### Requirement
Transcribe the listing word for word. Begin at its first line and end with the line containing "Killed dies are".

### Record set
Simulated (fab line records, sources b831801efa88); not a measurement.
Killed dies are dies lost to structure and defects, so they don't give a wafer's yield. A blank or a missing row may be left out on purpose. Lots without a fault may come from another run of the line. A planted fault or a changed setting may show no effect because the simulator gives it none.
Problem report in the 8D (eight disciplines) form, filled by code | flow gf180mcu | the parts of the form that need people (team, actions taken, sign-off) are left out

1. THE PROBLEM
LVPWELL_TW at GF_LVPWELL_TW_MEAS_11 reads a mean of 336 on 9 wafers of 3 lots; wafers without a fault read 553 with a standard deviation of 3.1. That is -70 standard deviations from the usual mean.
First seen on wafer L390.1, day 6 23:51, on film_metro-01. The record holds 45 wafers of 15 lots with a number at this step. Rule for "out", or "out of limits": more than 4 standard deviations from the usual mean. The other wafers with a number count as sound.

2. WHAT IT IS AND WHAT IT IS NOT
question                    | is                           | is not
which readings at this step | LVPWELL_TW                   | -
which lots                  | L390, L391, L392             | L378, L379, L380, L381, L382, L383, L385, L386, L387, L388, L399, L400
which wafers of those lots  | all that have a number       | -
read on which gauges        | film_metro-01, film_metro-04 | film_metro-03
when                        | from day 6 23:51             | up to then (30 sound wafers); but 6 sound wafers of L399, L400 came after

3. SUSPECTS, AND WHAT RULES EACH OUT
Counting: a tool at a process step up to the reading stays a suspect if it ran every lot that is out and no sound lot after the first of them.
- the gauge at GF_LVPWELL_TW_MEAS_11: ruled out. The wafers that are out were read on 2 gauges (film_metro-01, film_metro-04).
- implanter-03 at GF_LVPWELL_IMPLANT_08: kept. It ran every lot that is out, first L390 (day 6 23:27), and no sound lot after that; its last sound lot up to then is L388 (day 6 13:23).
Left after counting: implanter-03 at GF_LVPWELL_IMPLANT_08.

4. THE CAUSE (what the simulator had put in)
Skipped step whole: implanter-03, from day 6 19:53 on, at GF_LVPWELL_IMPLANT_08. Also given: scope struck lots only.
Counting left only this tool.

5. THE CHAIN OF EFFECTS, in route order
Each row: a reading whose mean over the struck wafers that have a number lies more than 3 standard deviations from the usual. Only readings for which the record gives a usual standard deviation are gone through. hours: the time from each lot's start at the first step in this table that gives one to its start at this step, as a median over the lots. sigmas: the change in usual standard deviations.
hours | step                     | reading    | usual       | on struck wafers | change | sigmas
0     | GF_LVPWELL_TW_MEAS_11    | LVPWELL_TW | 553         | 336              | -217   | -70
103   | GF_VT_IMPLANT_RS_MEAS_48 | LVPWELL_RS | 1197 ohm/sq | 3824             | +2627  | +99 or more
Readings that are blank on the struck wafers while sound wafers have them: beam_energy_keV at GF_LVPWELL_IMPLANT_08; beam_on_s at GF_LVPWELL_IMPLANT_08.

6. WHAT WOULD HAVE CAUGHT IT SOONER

### Task response
Simulated (fab line records, sources b831801efa88); not a measurement.
Killed dies are dies lost to structure and defects, so they don't give a wafer's yield. A blank or a missing row may be left out on purpose. Lots without a fault may come from another run of the line. A planted fault or a changed setting may show no effect because the simulator gives it none.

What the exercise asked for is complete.